→ Work order
Copy exactly the lines from the start of the data below through the one that carries "startH: hours from", and only those.

→ Data under study
Content starts

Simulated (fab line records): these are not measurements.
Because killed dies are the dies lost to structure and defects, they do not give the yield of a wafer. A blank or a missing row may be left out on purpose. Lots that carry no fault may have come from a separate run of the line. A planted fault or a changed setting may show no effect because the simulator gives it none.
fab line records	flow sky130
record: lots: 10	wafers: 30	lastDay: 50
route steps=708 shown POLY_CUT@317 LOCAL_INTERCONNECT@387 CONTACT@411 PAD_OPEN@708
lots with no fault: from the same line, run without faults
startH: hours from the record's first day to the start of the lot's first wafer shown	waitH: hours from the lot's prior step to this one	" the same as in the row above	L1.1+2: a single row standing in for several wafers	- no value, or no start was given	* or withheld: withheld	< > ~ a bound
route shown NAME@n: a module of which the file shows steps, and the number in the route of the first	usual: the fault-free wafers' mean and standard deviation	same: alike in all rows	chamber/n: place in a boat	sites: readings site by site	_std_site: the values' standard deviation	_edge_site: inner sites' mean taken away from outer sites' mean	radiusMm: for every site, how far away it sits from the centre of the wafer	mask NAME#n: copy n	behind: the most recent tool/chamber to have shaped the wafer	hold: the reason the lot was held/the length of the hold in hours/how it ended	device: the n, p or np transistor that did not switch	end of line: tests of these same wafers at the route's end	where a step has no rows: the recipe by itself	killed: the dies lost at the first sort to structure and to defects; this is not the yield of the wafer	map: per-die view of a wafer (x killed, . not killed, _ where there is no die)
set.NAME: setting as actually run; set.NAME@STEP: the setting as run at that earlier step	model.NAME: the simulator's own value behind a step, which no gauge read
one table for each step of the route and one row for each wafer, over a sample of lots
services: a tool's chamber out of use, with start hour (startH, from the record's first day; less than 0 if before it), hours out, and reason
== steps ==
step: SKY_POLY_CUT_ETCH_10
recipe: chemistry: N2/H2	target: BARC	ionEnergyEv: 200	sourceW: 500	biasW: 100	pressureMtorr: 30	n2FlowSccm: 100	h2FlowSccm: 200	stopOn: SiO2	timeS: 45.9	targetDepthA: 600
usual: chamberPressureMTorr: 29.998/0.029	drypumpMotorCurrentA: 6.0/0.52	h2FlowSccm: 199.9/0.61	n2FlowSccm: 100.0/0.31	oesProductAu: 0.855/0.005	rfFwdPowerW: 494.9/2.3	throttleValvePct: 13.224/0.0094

Content ends

→ Answer space
Simulated (fab line records): these are not measurements.
Because killed dies are the dies lost to structure and defects, they do not give the yield of a wafer. A blank or a missing row may be left out on purpose. Lots that carry no fault may have come from a separate run of the line. A planted fault or a changed setting may show no effect because the simulator gives it none.
fab line records	flow sky130
record: lots: 10	wafers: 30	lastDay: 50
route steps=708 shown POLY_CUT@317 LOCAL_INTERCONNECT@387 CONTACT@411 PAD_OPEN@708
lots with no fault: from the same line, run without faults
startH: hours from the record's first day to the start of the lot's first wafer shown	waitH: hours from the lot's prior step to this one	" the same as in the row above	L1.1+2: a single row standing in for several wafers	- no value, or no start was given	* or withheld: withheld	< > ~ a bound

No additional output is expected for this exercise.